**Requirement**: Please restate each entry word for word.

**Extracted material**:
[Start of section]
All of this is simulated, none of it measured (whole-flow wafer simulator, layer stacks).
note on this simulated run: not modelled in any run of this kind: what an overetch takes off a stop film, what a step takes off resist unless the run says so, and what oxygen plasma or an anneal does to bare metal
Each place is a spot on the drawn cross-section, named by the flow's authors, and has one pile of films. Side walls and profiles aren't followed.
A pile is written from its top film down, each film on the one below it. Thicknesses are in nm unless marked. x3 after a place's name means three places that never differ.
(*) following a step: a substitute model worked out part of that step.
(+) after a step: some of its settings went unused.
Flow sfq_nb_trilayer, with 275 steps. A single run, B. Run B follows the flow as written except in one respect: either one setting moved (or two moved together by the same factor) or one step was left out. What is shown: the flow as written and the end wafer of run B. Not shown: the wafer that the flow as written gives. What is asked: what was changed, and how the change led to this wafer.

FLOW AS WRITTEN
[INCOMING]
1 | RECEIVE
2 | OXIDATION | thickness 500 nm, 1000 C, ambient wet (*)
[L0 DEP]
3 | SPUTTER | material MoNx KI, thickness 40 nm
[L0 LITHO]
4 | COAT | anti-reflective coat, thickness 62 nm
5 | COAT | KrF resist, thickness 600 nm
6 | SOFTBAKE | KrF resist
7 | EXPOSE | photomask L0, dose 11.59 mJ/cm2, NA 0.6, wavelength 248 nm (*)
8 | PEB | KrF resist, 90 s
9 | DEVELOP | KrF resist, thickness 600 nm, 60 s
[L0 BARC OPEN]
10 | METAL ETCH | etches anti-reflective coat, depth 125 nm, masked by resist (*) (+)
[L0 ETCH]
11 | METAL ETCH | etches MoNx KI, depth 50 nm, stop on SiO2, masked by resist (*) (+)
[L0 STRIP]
[End of section]

**Exercise response**:
All of this is simulated, none of it measured (whole-flow wafer simulator, layer stacks).
note on this simulated run: not modelled in any run of this kind: what an overetch takes off a stop film, what a step takes off resist unless the run says so, and what oxygen plasma or an anneal does to bare metal
Each place is a spot on the drawn cross-section, named by the flow's authors, and has one pile of films. Side walls and profiles aren't followed.
A pile is written from its top film down, each film on the one below it. Thicknesses are in nm unless marked. x3 after a place's name means three places that never differ.
(*) following a step: a substitute model worked out part of that step.
(+) after a step: some of its settings went unused.
Flow sfq_nb_trilayer, with 275 steps. A single run, B. Run B follows the flow as written except in one respect: either one setting moved (or two moved together by the same factor) or one step was left out. What is shown: the flow as written and the end wafer of run B. Not shown: the wafer that the flow as written gives. What is asked: what was changed, and how the change led to this wafer.

FLOW AS WRITTEN
[INCOMING]
1 | RECEIVE
2 | OXIDATION | thickness 500 nm, 1000 C, ambient wet (*)
[L0 DEP]
3 | SPUTTER | material MoNx KI, thickness 40 nm
[L0 LITHO]
4 | COAT | anti-reflective coat, thickness 62 nm
5 | COAT | KrF resist, thickness 600 nm
6 | SOFTBAKE | KrF resist
7 | EXPOSE | photomask L0, dose 11.59 mJ/cm2, NA 0.6, wavelength 248 nm (*)
8 | PEB | KrF resist, 90 s
9 | DEVELOP | KrF resist, thickness 600 nm, 60 s
[L0 BARC OPEN]
10 | METAL ETCH | etches anti-reflective coat, depth 125 nm, masked by resist (*) (+)
[L0 ETCH]
11 | METAL ETCH | etches MoNx KI, depth 50 nm, stop on SiO2, masked by resist (*) (+)
[L0 STRIP]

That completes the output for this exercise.